- GIVEN RECORDS:
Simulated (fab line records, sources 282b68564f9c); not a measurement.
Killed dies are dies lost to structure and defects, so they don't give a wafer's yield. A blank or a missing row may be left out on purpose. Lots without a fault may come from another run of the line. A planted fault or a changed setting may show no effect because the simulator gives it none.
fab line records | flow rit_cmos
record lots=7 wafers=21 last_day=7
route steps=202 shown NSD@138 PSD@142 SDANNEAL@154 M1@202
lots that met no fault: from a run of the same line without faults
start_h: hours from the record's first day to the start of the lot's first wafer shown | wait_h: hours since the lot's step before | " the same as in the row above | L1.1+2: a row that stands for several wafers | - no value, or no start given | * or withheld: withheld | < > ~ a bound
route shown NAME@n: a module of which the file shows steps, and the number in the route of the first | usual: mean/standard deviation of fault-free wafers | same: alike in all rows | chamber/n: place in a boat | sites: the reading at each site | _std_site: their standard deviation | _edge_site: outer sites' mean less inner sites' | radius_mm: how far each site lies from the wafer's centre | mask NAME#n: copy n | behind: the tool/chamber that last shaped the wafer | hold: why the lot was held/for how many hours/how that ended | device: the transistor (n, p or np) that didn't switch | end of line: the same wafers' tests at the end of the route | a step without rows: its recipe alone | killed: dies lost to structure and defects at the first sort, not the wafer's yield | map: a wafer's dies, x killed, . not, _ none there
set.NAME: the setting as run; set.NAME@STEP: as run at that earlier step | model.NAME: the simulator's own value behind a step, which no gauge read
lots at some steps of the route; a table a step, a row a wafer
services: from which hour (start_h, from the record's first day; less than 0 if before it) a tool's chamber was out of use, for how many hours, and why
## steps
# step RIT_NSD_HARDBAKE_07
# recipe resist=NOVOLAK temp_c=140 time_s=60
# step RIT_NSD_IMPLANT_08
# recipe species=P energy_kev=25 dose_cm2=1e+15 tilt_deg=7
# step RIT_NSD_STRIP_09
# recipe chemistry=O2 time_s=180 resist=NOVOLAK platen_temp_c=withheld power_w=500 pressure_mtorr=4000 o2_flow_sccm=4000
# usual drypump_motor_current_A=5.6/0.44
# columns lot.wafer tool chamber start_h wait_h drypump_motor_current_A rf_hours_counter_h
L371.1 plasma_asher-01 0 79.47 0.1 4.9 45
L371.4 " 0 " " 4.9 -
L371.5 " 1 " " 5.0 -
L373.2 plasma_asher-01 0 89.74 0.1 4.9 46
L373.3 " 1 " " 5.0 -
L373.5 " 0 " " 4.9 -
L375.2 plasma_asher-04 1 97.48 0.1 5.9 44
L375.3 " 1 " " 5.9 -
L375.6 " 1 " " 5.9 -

- WORK INSTRUCTION:
Output exactly the lines of the records from the first through the one bearing "route shown NAME@n: a", both ends included.

- SOLUTION:
Simulated (fab line records, sources 282b68564f9c); not a measurement.
Killed dies are dies lost to structure and defects, so they don't give a wafer's yield. A blank or a missing row may be left out on purpose. Lots without a fault may come from another run of the line. A planted fault or a changed setting may show no effect because the simulator gives it none.
fab line records | flow rit_cmos
record lots=7 wafers=21 last_day=7
route steps=202 shown NSD@138 PSD@142 SDANNEAL@154 M1@202
lots that met no fault: from a run of the same line without faults
start_h: hours from the record's first day to the start of the lot's first wafer shown | wait_h: hours since the lot's step before | " the same as in the row above | L1.1+2: a row that stands for several wafers | - no value, or no start given | * or withheld: withheld | < > ~ a bound
route shown NAME@n: a module of which the file shows steps, and the number in the route of the first | usual: mean/standard deviation of fault-free wafers | same: alike in all rows | chamber/n: place in a boat | sites: the reading at each site | _std_site: their standard deviation | _edge_site: outer sites' mean less inner sites' | radius_mm: how far each site lies from the wafer's centre | mask NAME#n: copy n | behind: the tool/chamber that last shaped the wafer | hold: why the lot was held/for how many hours/how that ended | device: the transistor (n, p or np) that didn't switch | end of line: the same wafers' tests at the end of the route | a step without rows: its recipe alone | killed: dies lost to structure and defects at the first sort, not the wafer's yield | map: a wafer's dies, x killed, . not, _ none there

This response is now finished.